EXTRACTED ENTRIES >>
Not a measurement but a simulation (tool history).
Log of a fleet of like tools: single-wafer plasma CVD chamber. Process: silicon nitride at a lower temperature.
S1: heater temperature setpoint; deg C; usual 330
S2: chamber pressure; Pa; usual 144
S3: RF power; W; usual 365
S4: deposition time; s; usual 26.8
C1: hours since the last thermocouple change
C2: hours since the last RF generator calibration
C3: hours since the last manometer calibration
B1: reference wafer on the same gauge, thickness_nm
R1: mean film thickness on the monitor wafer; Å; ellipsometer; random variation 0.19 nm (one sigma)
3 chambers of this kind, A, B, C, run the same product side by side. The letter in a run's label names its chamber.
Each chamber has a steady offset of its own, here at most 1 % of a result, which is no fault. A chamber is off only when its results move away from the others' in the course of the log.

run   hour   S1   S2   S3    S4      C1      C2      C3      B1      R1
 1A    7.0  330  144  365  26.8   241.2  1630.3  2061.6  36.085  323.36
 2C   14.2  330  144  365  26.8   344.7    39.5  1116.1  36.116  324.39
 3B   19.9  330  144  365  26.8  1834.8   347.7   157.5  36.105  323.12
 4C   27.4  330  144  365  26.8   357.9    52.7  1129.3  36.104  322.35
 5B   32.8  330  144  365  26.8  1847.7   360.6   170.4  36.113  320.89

REQUIRED ACTION >> Copy out the data shown above in full. Match it exactly.

RESPONSE >>
Not a measurement but a simulation (tool history).
Log of a fleet of like tools: single-wafer plasma CVD chamber. Process: silicon nitride at a lower temperature.
S1: heater temperature setpoint; deg C; usual 330
S2: chamber pressure; Pa; usual 144
S3: RF power; W; usual 365
S4: deposition time; s; usual 26.8
C1: hours since the last thermocouple change
C2: hours since the last RF generator calibration
C3: hours since the last manometer calibration
B1: reference wafer on the same gauge, thickness_nm
R1: mean film thickness on the monitor wafer; Å; ellipsometer; random variation 0.19 nm (one sigma)
3 chambers of this kind, A, B, C, run the same product side by side. The letter in a run's label names its chamber.
Each chamber has a steady offset of its own, here at most 1 % of a result, which is no fault. A chamber is off only when its results move away from the others' in the course of the log.

run   hour   S1   S2   S3    S4      C1      C2      C3      B1      R1
 1A    7.0  330  144  365  26.8   241.2  1630.3  2061.6  36.085  323.36
 2C   14.2  330  144  365  26.8   344.7    39.5  1116.1  36.116  324.39
 3B   19.9  330  144  365  26.8  1834.8   347.7   157.5  36.105  323.12
 4C   27.4  330  144  365  26.8   357.9    52.7  1129.3  36.104  322.35
 5B   32.8  330  144  365  26.8  1847.7   360.6   170.4  36.113  320.89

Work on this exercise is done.